§
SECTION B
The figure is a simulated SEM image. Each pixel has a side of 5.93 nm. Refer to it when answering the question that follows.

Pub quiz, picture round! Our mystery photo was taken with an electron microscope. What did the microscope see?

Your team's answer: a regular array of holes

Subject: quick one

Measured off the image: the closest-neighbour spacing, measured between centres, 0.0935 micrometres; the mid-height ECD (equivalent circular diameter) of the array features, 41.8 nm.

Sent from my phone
§

## Work item
Please return the lines above that run from the line containing "Pub quiz, picture" to the line containing "Subject: quick one", inclusive, exactly and with no other lines.

## Exercise solution
Pub quiz, picture round! Our mystery photo was taken with an electron microscope. What did the microscope see?

Your team's answer: a regular array of holes

Subject: quick one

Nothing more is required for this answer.